══════════

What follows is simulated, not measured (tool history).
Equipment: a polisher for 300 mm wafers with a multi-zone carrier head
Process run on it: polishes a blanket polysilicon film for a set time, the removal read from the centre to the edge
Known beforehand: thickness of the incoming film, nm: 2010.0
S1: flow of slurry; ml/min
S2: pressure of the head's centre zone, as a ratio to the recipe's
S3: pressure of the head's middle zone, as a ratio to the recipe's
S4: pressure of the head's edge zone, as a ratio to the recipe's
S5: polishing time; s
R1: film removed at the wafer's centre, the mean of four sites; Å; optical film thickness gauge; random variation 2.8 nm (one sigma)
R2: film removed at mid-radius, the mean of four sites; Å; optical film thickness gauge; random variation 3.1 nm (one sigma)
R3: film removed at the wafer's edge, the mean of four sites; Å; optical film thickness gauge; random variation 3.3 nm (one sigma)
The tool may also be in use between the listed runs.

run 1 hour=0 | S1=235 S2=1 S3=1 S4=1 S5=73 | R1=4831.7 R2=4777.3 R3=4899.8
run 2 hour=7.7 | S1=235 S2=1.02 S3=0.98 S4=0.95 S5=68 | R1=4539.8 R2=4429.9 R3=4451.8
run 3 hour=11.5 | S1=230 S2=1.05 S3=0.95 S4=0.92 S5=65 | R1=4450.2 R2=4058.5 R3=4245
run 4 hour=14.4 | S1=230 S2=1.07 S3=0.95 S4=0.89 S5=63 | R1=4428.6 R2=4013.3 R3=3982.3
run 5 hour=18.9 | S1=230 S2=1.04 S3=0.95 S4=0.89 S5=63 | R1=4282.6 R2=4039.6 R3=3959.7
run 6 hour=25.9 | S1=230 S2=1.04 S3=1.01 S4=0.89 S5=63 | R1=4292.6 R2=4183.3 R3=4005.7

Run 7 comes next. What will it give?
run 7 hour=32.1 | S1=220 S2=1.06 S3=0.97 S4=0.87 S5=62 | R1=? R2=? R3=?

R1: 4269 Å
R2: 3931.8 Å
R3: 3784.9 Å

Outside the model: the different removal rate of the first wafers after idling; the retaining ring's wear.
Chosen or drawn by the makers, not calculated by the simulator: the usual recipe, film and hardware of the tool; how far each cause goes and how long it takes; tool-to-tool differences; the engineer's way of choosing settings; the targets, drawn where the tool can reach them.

══════════

▶ **REQUIREMENT**
What are the lines, exactly as written above, from the line with "Run 7 comes next. What will it give?" to the line with "Outside the model: the", both included? Output only those.

▶ **EXERCISE ANSWER**
Run 7 comes next. What will it give?
run 7 hour=32.1 | S1=220 S2=1.06 S3=0.97 S4=0.87 S5=62 | R1=? R2=? R3=?

R1: 4269 Å
R2: 3931.8 Å
R3: 3784.9 Å

Outside the model: the different removal rate of the first wafers after idling; the retaining ring's wear.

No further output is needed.